Brief.
From the records below, transcribe only the lines running from the one with "Section B. Short" through the one with "Comment 4: The". Keep both of those end lines.

= = = =

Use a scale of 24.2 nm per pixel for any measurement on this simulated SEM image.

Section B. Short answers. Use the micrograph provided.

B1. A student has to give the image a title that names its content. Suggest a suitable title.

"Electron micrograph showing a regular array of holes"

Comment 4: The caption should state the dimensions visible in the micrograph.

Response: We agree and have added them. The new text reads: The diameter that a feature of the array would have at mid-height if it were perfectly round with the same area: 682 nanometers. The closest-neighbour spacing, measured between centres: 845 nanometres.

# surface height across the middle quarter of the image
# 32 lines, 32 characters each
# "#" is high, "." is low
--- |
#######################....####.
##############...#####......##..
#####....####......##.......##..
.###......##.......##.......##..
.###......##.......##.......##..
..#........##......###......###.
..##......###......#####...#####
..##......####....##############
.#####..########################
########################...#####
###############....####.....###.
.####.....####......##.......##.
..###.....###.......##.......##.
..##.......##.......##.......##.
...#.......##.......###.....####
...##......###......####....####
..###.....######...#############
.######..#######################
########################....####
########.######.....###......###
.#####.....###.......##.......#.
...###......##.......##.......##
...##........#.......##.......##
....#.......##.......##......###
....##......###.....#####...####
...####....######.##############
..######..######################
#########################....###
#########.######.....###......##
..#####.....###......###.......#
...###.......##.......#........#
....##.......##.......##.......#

= = = =

Exercise solution.
Section B. Short answers. Use the micrograph provided.

B1. A student has to give the image a title that names its content. Suggest a suitable title.

"Electron micrograph showing a regular array of holes"

Comment 4: The caption should state the dimensions visible in the micrograph.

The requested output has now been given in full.